▸ Given data:
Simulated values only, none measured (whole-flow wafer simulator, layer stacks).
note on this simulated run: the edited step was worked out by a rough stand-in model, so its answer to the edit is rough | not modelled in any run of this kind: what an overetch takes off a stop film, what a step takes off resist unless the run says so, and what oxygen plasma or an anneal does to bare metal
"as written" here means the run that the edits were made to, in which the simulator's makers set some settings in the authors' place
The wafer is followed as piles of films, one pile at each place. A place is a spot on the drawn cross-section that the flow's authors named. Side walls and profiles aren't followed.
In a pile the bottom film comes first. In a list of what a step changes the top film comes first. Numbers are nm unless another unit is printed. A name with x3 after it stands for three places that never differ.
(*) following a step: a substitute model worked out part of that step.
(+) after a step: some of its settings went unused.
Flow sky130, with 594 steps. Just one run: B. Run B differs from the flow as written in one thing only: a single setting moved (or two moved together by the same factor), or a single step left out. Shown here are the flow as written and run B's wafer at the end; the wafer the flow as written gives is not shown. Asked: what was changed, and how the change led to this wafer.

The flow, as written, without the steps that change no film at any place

▸ Activity: Reproduce exactly, and with no other material, the lines between those holding "(*) following a" and "(+) after a", inclusive.

▸ Task solution:
(*) following a step: a substitute model worked out part of that step.
(+) after a step: some of its settings went unused.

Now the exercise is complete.